[PROVIDED INFORMATION — start]

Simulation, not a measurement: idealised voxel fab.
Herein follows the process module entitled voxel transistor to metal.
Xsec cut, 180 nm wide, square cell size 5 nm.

[PROVIDED INFORMATION — finish]

§ **REQUIRED ACTION**
Transcribe each entry exactly as it appears.

§ **EXERCISE OUTPUT**
Simulation, not a measurement: idealised voxel fab.
Herein follows the process module entitled voxel transistor to metal.
Xsec cut, 180 nm wide, square cell size 5 nm.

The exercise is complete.